» **WORK REQUEST**
Each entry must appear in the answer exactly as it does here.

################

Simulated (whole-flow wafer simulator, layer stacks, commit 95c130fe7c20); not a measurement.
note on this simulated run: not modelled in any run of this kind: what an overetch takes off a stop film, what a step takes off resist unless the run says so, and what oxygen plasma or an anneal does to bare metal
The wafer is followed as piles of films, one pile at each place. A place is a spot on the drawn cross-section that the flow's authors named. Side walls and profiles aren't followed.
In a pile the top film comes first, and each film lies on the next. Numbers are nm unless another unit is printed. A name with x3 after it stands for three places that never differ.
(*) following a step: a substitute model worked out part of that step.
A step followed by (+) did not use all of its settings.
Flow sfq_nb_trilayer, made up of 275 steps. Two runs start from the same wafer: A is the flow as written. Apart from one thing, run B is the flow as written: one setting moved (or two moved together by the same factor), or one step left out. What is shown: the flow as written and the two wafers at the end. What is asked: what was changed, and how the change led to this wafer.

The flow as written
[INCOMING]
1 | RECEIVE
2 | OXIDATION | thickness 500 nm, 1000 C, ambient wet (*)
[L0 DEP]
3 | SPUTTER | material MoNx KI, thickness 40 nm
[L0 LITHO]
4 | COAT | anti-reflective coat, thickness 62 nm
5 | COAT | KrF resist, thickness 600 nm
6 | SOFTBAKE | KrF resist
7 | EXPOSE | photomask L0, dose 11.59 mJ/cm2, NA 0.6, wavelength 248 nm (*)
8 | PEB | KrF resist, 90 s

################

» **RESPONSE**
Simulated (whole-flow wafer simulator, layer stacks, commit 95c130fe7c20); not a measurement.
note on this simulated run: not modelled in any run of this kind: what an overetch takes off a stop film, what a step takes off resist unless the run says so, and what oxygen plasma or an anneal does to bare metal
The wafer is followed as piles of films, one pile at each place. A place is a spot on the drawn cross-section that the flow's authors named. Side walls and profiles aren't followed.
In a pile the top film comes first, and each film lies on the next. Numbers are nm unless another unit is printed. A name with x3 after it stands for three places that never differ.
(*) following a step: a substitute model worked out part of that step.
A step followed by (+) did not use all of its settings.
Flow sfq_nb_trilayer, made up of 275 steps. Two runs start from the same wafer: A is the flow as written. Apart from one thing, run B is the flow as written: one setting moved (or two moved together by the same factor), or one step left out. What is shown: the flow as written and the two wafers at the end. What is asked: what was changed, and how the change led to this wafer.

The flow as written
[INCOMING]
1 | RECEIVE
2 | OXIDATION | thickness 500 nm, 1000 C, ambient wet (*)
[L0 DEP]
3 | SPUTTER | material MoNx KI, thickness 40 nm
[L0 LITHO]
4 | COAT | anti-reflective coat, thickness 62 nm
5 | COAT | KrF resist, thickness 600 nm
6 | SOFTBAKE | KrF resist
7 | EXPOSE | photomask L0, dose 11.59 mJ/cm2, NA 0.6, wavelength 248 nm (*)
8 | PEB | KrF resist, 90 s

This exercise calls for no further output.